= Assigned task =
Copy precisely the first line of the material below and every later line, stopping with the line that contains "height || 20.2 pixels".

■ ■ ■

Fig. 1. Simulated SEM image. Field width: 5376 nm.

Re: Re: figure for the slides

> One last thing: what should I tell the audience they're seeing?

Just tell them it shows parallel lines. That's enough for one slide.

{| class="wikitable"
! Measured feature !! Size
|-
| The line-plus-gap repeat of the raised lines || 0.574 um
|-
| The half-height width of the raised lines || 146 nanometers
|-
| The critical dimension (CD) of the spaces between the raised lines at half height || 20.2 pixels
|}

■ ■ ■

= Response area =
Fig. 1. Simulated SEM image. Field width: 5376 nm.

Re: Re: figure for the slides

> One last thing: what should I tell the audience they're seeing?

Just tell them it shows parallel lines. That's enough for one slide.

{| class="wikitable"
! Measured feature !! Size
|-
| The line-plus-gap repeat of the raised lines || 0.574 um
|-
| The half-height width of the raised lines || 146 nanometers
|-
| The critical dimension (CD) of the spaces between the raised lines at half height || 20.2 pixels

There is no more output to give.